+++

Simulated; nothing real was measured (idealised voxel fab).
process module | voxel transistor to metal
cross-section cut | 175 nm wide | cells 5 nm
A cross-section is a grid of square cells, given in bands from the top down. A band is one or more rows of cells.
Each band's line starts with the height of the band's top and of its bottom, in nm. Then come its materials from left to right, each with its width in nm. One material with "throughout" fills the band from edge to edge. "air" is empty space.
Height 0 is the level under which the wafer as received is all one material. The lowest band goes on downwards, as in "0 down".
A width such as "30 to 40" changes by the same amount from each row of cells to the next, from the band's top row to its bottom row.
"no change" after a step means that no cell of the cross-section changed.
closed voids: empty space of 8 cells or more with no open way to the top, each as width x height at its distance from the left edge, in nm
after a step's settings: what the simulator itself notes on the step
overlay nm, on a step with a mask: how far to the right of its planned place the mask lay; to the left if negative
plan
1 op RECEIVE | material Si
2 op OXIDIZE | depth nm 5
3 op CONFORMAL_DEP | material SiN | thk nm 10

+++

**REQUIRED ACTION**
Print out every record, character for character.

**RESULT**
Simulated; nothing real was measured (idealised voxel fab).
process module | voxel transistor to metal
cross-section cut | 175 nm wide | cells 5 nm
A cross-section is a grid of square cells, given in bands from the top down. A band is one or more rows of cells.
Each band's line starts with the height of the band's top and of its bottom, in nm. Then come its materials from left to right, each with its width in nm. One material with "throughout" fills the band from edge to edge. "air" is empty space.
Height 0 is the level under which the wafer as received is all one material. The lowest band goes on downwards, as in "0 down".
A width such as "30 to 40" changes by the same amount from each row of cells to the next, from the band's top row to its bottom row.
"no change" after a step means that no cell of the cross-section changed.
closed voids: empty space of 8 cells or more with no open way to the top, each as width x height at its distance from the left edge, in nm
after a step's settings: what the simulator itself notes on the step
overlay nm, on a step with a mask: how far to the right of its planned place the mask lay; to the left if negative
plan
1 op RECEIVE | material Si
2 op OXIDIZE | depth nm 5
3 op CONFORMAL_DEP | material SiN | thk nm 10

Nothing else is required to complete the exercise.